# Record extracts:
- - - -

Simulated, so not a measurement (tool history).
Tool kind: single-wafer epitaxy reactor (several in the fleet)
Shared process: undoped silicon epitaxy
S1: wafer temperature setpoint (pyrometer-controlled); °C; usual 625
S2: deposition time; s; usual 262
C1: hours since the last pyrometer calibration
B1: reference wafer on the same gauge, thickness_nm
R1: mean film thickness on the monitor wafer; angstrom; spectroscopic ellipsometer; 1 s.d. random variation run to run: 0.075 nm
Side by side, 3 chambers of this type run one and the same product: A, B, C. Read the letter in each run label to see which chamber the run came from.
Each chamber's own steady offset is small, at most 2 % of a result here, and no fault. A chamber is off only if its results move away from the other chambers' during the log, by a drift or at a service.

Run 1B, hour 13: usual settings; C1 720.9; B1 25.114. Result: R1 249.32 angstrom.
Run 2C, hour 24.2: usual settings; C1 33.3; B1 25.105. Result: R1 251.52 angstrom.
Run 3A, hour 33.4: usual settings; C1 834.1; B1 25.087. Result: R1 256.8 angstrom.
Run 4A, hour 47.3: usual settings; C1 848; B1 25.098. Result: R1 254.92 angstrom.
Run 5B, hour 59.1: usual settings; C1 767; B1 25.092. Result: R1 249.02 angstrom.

- - - -

# Assignment:
Above are the records; from them, give again exactly the lines from the one containing "Shared process: undoped silicon epitaxy" to the one containing "Run 4A, hour", both lines included, and nothing more.

# Task response:
Shared process: undoped silicon epitaxy
S1: wafer temperature setpoint (pyrometer-controlled); °C; usual 625
S2: deposition time; s; usual 262
C1: hours since the last pyrometer calibration
B1: reference wafer on the same gauge, thickness_nm
R1: mean film thickness on the monitor wafer; angstrom; spectroscopic ellipsometer; 1 s.d. random variation run to run: 0.075 nm
Side by side, 3 chambers of this type run one and the same product: A, B, C. Read the letter in each run label to see which chamber the run came from.
Each chamber's own steady offset is small, at most 2 % of a result here, and no fault. A chamber is off only if its results move away from the other chambers' during the log, by a drift or at a service.

Run 1B, hour 13: usual settings; C1 720.9; B1 25.114. Result: R1 249.32 angstrom.
Run 2C, hour 24.2: usual settings; C1 33.3; B1 25.105. Result: R1 251.52 angstrom.
Run 3A, hour 33.4: usual settings; C1 834.1; B1 25.087. Result: R1 256.8 angstrom.
Run 4A, hour 47.3: usual settings; C1 848; B1 25.098. Result: R1 254.92 angstrom.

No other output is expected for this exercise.